• [ACTIVITY]:
Only the lines from the beginning of the data below through the line containing "clear_s: endpoint time, from" belong in the response, each copied exactly.

• [THE DATA]:
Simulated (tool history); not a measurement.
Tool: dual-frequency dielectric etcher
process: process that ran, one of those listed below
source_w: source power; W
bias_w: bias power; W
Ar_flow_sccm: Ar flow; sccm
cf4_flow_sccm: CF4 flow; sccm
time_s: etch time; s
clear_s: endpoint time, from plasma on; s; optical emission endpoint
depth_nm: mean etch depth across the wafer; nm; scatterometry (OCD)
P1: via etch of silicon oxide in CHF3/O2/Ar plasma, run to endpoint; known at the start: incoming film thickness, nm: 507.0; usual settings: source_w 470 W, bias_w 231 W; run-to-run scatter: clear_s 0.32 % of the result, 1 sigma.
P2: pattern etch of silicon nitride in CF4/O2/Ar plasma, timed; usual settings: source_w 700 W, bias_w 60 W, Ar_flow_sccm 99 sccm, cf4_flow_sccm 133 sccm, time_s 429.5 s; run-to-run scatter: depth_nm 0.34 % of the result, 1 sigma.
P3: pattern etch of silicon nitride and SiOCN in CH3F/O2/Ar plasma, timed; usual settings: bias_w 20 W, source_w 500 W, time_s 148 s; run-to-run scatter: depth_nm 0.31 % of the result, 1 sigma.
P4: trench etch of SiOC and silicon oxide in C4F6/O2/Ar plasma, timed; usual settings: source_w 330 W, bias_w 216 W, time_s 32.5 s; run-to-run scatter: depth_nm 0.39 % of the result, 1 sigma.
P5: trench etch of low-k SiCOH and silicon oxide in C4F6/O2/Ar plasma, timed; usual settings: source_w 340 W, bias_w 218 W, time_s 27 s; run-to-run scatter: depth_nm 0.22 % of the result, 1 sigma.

• [EXERCISE OUTPUT]:
Simulated (tool history); not a measurement.
Tool: dual-frequency dielectric etcher
process: process that ran, one of those listed below
source_w: source power; W
bias_w: bias power; W
Ar_flow_sccm: Ar flow; sccm
cf4_flow_sccm: CF4 flow; sccm
time_s: etch time; s
clear_s: endpoint time, from plasma on; s; optical emission endpoint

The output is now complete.